* Action item: Please reproduce the entries below exactly, starting at the first line and ending with the line that holds "6 | ETCH | etches".

* Data excerpts:
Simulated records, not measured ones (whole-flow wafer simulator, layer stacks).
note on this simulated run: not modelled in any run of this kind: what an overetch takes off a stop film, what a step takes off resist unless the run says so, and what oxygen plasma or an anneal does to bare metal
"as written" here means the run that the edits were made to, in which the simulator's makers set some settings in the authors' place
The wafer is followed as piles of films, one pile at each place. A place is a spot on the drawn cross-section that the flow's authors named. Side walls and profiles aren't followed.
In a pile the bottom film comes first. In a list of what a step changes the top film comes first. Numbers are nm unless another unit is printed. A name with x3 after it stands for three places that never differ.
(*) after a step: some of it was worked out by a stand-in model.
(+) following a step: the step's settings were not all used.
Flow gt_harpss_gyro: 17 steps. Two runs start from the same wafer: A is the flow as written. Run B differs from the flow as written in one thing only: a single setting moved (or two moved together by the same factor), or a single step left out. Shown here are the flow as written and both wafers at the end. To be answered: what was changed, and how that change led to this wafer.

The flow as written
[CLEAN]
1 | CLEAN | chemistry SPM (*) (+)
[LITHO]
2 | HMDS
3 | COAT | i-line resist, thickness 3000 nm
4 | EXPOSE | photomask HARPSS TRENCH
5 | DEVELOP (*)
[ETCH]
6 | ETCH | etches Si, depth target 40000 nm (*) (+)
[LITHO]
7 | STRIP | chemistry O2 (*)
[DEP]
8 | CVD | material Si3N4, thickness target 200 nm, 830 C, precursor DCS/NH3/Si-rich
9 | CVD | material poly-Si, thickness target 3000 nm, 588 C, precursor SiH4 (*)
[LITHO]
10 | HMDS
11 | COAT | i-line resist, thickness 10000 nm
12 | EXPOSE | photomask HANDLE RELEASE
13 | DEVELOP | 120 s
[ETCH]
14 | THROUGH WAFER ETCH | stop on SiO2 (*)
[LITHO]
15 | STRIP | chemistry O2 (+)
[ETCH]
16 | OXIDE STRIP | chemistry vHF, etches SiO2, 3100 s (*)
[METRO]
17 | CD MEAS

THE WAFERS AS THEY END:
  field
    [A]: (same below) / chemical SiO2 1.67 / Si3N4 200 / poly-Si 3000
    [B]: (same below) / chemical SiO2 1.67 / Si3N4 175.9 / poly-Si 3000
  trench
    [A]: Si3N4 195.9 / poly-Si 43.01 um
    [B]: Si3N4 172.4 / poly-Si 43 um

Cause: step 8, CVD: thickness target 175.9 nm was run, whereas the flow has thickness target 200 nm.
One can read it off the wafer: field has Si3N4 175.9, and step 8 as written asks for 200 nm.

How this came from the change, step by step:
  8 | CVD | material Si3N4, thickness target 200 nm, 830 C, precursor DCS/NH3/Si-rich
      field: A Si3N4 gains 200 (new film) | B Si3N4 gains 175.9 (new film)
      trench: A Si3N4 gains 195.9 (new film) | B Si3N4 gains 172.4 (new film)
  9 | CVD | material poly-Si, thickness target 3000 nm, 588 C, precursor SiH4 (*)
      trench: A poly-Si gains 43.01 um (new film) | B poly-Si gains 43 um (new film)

* Your response:
Simulated records, not measured ones (whole-flow wafer simulator, layer stacks).
note on this simulated run: not modelled in any run of this kind: what an overetch takes off a stop film, what a step takes off resist unless the run says so, and what oxygen plasma or an anneal does to bare metal
"as written" here means the run that the edits were made to, in which the simulator's makers set some settings in the authors' place
The wafer is followed as piles of films, one pile at each place. A place is a spot on the drawn cross-section that the flow's authors named. Side walls and profiles aren't followed.
In a pile the bottom film comes first. In a list of what a step changes the top film comes first. Numbers are nm unless another unit is printed. A name with x3 after it stands for three places that never differ.
(*) after a step: some of it was worked out by a stand-in model.
(+) following a step: the step's settings were not all used.
Flow gt_harpss_gyro: 17 steps. Two runs start from the same wafer: A is the flow as written. Run B differs from the flow as written in one thing only: a single setting moved (or two moved together by the same factor), or a single step left out. Shown here are the flow as written and both wafers at the end. To be answered: what was changed, and how that change led to this wafer.

The flow as written
[CLEAN]
1 | CLEAN | chemistry SPM (*) (+)
[LITHO]
2 | HMDS
3 | COAT | i-line resist, thickness 3000 nm
4 | EXPOSE | photomask HARPSS TRENCH
5 | DEVELOP (*)
[ETCH]
6 | ETCH | etches Si, depth target 40000 nm (*) (+)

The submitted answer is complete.